Data extract:
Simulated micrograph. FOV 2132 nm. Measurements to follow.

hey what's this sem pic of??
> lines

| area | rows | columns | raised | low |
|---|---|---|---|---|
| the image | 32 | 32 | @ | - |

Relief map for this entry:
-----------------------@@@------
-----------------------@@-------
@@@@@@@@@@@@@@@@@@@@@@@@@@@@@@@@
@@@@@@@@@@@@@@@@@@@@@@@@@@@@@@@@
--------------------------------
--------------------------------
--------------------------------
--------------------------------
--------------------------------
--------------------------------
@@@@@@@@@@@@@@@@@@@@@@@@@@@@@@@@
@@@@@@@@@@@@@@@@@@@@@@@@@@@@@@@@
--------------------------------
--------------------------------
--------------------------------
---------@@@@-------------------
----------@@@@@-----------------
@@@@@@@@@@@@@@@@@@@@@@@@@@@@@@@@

Work order: Please print the material again in full, exactly as it is.

Task output:
Simulated micrograph. FOV 2132 nm. Measurements to follow.

hey what's this sem pic of??
> lines

| area | rows | columns | raised | low |
|---|---|---|---|---|
| the image | 32 | 32 | @ | - |

Relief map for this entry:
-----------------------@@@------
-----------------------@@-------
@@@@@@@@@@@@@@@@@@@@@@@@@@@@@@@@
@@@@@@@@@@@@@@@@@@@@@@@@@@@@@@@@
--------------------------------
--------------------------------
--------------------------------
--------------------------------
--------------------------------
--------------------------------
@@@@@@@@@@@@@@@@@@@@@@@@@@@@@@@@
@@@@@@@@@@@@@@@@@@@@@@@@@@@@@@@@
--------------------------------
--------------------------------
--------------------------------
---------@@@@-------------------
----------@@@@@-----------------
@@@@@@@@@@@@@@@@@@@@@@@@@@@@@@@@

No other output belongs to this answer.